* _WORK INSTRUCTION_
What is needed here is an exact reprint of every record below.

### INFORMATION PROVIDED

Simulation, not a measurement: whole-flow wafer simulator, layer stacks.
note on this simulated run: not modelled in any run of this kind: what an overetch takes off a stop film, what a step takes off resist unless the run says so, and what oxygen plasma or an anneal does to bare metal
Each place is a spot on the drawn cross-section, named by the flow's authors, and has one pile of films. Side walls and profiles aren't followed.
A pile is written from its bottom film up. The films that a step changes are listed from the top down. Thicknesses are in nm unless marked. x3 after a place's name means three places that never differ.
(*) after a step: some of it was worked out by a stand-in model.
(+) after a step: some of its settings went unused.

######

* _ANSWER BOX_
Simulation, not a measurement: whole-flow wafer simulator, layer stacks.
note on this simulated run: not modelled in any run of this kind: what an overetch takes off a stop film, what a step takes off resist unless the run says so, and what oxygen plasma or an anneal does to bare metal
Each place is a spot on the drawn cross-section, named by the flow's authors, and has one pile of films. Side walls and profiles aren't followed.
A pile is written from its bottom film up. The films that a step changes are listed from the top down. Thicknesses are in nm unless marked. x3 after a place's name means three places that never differ.
(*) after a step: some of it was worked out by a stand-in model.
(+) after a step: some of its settings went unused.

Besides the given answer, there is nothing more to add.